*Assigned task*. Output exactly the first line of the listing and each line after it, through the line that contains "lot=L162; measured=day 6"; add nothing else.

*Available data*.
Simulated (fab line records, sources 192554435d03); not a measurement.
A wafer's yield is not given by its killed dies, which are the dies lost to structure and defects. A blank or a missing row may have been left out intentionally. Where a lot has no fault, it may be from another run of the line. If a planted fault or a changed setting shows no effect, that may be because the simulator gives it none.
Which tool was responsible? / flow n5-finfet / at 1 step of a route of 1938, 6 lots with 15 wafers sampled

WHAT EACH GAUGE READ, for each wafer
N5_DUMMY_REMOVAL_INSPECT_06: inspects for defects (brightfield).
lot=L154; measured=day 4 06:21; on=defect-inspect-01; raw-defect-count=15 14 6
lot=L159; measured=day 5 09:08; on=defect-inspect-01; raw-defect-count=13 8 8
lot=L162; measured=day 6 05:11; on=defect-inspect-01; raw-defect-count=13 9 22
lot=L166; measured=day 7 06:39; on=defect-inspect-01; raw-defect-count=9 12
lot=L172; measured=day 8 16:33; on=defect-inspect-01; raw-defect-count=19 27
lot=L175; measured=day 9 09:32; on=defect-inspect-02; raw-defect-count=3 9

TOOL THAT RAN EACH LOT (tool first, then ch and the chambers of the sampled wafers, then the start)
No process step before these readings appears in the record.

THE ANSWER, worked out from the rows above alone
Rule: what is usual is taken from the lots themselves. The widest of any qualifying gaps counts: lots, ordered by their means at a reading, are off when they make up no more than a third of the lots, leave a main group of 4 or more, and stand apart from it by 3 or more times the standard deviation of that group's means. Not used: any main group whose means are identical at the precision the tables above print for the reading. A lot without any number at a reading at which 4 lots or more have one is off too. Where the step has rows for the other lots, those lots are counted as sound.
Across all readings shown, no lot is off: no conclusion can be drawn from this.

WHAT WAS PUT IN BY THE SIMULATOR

*Task output*.
Simulated (fab line records, sources 192554435d03); not a measurement.
A wafer's yield is not given by its killed dies, which are the dies lost to structure and defects. A blank or a missing row may have been left out intentionally. Where a lot has no fault, it may be from another run of the line. If a planted fault or a changed setting shows no effect, that may be because the simulator gives it none.
Which tool was responsible? / flow n5-finfet / at 1 step of a route of 1938, 6 lots with 15 wafers sampled

WHAT EACH GAUGE READ, for each wafer
N5_DUMMY_REMOVAL_INSPECT_06: inspects for defects (brightfield).
lot=L154; measured=day 4 06:21; on=defect-inspect-01; raw-defect-count=15 14 6
lot=L159; measured=day 5 09:08; on=defect-inspect-01; raw-defect-count=13 8 8
lot=L162; measured=day 6 05:11; on=defect-inspect-01; raw-defect-count=13 9 22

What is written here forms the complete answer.